TASK ITEM >>
From the first line through the line containing "[result] 0.854 um", transcribe the records exactly and include no other lines.

------------------------------------------------

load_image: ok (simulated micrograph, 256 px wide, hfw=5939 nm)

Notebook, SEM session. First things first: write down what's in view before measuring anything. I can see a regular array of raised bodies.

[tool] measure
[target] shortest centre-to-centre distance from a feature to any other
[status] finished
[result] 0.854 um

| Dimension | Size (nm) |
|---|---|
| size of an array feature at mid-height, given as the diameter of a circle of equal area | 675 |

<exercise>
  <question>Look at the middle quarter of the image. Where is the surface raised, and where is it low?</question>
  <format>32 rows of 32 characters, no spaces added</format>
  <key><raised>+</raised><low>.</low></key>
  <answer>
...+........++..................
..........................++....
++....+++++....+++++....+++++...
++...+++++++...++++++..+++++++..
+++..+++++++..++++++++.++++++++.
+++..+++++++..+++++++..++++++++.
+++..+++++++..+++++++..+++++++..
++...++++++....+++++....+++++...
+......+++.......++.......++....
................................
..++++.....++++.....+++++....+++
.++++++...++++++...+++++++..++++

------------------------------------------------

TASK RESPONSE >>
load_image: ok (simulated micrograph, 256 px wide, hfw=5939 nm)

Notebook, SEM session. First things first: write down what's in view before measuring anything. I can see a regular array of raised bodies.

[tool] measure
[target] shortest centre-to-centre distance from a feature to any other
[status] finished
[result] 0.854 um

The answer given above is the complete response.